- [GIVEN INFORMATION]
===============
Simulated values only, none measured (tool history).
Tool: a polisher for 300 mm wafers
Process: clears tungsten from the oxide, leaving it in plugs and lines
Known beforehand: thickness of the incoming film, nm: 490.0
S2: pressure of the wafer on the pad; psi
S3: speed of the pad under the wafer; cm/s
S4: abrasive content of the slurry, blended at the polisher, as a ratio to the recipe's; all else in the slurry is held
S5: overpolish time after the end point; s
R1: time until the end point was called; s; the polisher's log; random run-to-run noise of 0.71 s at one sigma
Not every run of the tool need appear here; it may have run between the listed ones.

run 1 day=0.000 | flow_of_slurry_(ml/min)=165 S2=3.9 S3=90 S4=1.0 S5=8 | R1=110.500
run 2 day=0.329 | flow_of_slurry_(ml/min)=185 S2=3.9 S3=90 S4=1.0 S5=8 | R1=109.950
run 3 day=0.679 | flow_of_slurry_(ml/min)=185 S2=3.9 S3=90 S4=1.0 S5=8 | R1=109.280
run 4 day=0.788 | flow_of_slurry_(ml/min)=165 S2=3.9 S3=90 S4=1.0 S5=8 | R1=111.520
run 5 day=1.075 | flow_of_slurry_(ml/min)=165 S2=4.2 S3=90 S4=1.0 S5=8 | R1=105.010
===============

- [WORK ITEM] The required answer is every line of the data, duplicated exactly.

- [SOLUTION]
Simulated values only, none measured (tool history).
Tool: a polisher for 300 mm wafers
Process: clears tungsten from the oxide, leaving it in plugs and lines
Known beforehand: thickness of the incoming film, nm: 490.0
S2: pressure of the wafer on the pad; psi
S3: speed of the pad under the wafer; cm/s
S4: abrasive content of the slurry, blended at the polisher, as a ratio to the recipe's; all else in the slurry is held
S5: overpolish time after the end point; s
R1: time until the end point was called; s; the polisher's log; random run-to-run noise of 0.71 s at one sigma
Not every run of the tool need appear here; it may have run between the listed ones.

run 1 day=0.000 | flow_of_slurry_(ml/min)=165 S2=3.9 S3=90 S4=1.0 S5=8 | R1=110.500
run 2 day=0.329 | flow_of_slurry_(ml/min)=185 S2=3.9 S3=90 S4=1.0 S5=8 | R1=109.950
run 3 day=0.679 | flow_of_slurry_(ml/min)=185 S2=3.9 S3=90 S4=1.0 S5=8 | R1=109.280
run 4 day=0.788 | flow_of_slurry_(ml/min)=165 S2=3.9 S3=90 S4=1.0 S5=8 | R1=111.520
run 5 day=1.075 | flow_of_slurry_(ml/min)=165 S2=4.2 S3=90 S4=1.0 S5=8 | R1=105.010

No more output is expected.